### DATA EXTRACTS
______________________________
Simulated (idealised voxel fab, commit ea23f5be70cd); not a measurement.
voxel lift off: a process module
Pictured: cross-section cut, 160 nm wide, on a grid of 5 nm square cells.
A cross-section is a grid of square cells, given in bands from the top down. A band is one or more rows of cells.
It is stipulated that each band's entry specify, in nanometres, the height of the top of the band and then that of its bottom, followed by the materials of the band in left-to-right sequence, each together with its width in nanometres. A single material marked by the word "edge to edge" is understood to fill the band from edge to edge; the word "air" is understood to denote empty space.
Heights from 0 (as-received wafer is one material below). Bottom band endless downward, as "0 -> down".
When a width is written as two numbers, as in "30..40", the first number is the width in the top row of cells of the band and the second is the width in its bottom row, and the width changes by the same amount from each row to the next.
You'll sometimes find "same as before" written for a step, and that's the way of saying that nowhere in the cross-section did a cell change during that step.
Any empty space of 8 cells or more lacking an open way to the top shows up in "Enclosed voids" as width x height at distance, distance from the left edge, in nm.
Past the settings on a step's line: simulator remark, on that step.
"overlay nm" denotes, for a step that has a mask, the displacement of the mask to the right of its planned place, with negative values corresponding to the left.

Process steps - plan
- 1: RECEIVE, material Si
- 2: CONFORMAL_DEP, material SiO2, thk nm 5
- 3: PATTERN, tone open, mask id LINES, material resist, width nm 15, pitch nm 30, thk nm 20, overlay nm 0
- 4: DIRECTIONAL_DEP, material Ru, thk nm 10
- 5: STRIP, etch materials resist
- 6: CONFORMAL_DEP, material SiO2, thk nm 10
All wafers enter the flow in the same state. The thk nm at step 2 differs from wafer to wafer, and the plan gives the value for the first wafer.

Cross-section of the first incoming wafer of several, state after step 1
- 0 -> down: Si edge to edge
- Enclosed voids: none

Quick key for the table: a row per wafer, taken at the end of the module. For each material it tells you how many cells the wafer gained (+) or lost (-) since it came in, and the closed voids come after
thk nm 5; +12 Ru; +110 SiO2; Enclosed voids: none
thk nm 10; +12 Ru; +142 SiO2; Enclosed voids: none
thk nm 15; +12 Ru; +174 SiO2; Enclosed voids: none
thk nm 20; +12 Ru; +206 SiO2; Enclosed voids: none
______________________________

### WORK INSTRUCTION
The range runs from the line above containing "- 4: DIRECTIONAL_DEP, material Ru, thk nm 10" to the line containing "All wafers enter", inclusive. Restate those lines word for word and no others.

### TASK ANSWER
- 4: DIRECTIONAL_DEP, material Ru, thk nm 10
- 5: STRIP, etch materials resist
- 6: CONFORMAL_DEP, material SiO2, thk nm 10
All wafers enter the flow in the same state. The thk nm at step 2 differs from wafer to wafer, and the plan gives the value for the first wafer.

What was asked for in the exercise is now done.